WORK TASK:
In the data below, find the line containing "in the array", then set down that line and every later line up to and including the line containing "closest other feature", exactly.

DATA LISTING:
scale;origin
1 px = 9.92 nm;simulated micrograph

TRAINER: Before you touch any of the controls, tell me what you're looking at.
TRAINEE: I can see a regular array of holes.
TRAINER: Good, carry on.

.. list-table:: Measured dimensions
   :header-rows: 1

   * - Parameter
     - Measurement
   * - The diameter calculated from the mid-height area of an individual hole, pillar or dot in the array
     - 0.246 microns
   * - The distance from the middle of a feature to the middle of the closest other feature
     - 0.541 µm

WRITTEN SOLUTION:
   * - The diameter calculated from the mid-height area of an individual hole, pillar or dot in the array
     - 0.246 microns
   * - The distance from the middle of a feature to the middle of the closest other feature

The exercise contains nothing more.